■ **ACTION ITEM**: Produce as output only the lines below starting at the line with "4,137.7,302,34,3.052,3.320" and continuing through the line with "gauge reads high (%): 0.115 -> 0.131", each one exactly as written.

(Beginning of STORED DATA)

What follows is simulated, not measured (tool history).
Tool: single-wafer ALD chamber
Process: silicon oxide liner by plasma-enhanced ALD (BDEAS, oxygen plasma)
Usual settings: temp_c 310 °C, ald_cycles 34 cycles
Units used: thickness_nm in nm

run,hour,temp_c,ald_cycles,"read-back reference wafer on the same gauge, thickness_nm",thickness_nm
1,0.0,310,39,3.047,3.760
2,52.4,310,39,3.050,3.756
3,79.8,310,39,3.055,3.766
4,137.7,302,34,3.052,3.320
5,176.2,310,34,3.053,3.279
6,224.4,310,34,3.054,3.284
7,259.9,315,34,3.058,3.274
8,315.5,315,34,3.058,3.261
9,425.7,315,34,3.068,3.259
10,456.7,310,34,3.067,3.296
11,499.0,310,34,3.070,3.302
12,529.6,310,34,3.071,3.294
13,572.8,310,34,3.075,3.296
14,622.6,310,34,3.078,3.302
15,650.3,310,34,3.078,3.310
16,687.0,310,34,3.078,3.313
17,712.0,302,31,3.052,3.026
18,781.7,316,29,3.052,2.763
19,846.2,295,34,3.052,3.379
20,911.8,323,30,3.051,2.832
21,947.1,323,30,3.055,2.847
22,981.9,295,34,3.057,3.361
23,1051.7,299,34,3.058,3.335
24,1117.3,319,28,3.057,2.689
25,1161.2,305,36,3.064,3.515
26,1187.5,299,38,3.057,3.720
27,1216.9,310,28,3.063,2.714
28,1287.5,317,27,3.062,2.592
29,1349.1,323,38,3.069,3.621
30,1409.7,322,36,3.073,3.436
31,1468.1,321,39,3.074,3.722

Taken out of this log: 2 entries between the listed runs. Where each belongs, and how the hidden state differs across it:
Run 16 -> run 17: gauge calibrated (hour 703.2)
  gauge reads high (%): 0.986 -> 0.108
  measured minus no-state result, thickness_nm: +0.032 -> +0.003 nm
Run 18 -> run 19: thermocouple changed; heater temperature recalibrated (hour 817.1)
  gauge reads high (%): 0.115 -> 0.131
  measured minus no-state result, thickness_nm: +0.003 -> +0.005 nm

(End of STORED DATA)

■ **SOLUTION**:
4,137.7,302,34,3.052,3.320
5,176.2,310,34,3.053,3.279
6,224.4,310,34,3.054,3.284
7,259.9,315,34,3.058,3.274
8,315.5,315,34,3.058,3.261
9,425.7,315,34,3.068,3.259
10,456.7,310,34,3.067,3.296
11,499.0,310,34,3.070,3.302
12,529.6,310,34,3.071,3.294
13,572.8,310,34,3.075,3.296
14,622.6,310,34,3.078,3.302
15,650.3,310,34,3.078,3.310
16,687.0,310,34,3.078,3.313
17,712.0,302,31,3.052,3.026
18,781.7,316,29,3.052,2.763
19,846.2,295,34,3.052,3.379
20,911.8,323,30,3.051,2.832
21,947.1,323,30,3.055,2.847
22,981.9,295,34,3.057,3.361
23,1051.7,299,34,3.058,3.335
24,1117.3,319,28,3.057,2.689
25,1161.2,305,36,3.064,3.515
26,1187.5,299,38,3.057,3.720
27,1216.9,310,28,3.063,2.714
28,1287.5,317,27,3.062,2.592
29,1349.1,323,38,3.069,3.621
30,1409.7,322,36,3.073,3.436
31,1468.1,321,39,3.074,3.722

Taken out of this log: 2 entries between the listed runs. Where each belongs, and how the hidden state differs across it:
Run 16 -> run 17: gauge calibrated (hour 703.2)
  gauge reads high (%): 0.986 -> 0.108
  measured minus no-state result, thickness_nm: +0.032 -> +0.003 nm
Run 18 -> run 19: thermocouple changed; heater temperature recalibrated (hour 817.1)
  gauge reads high (%): 0.115 -> 0.131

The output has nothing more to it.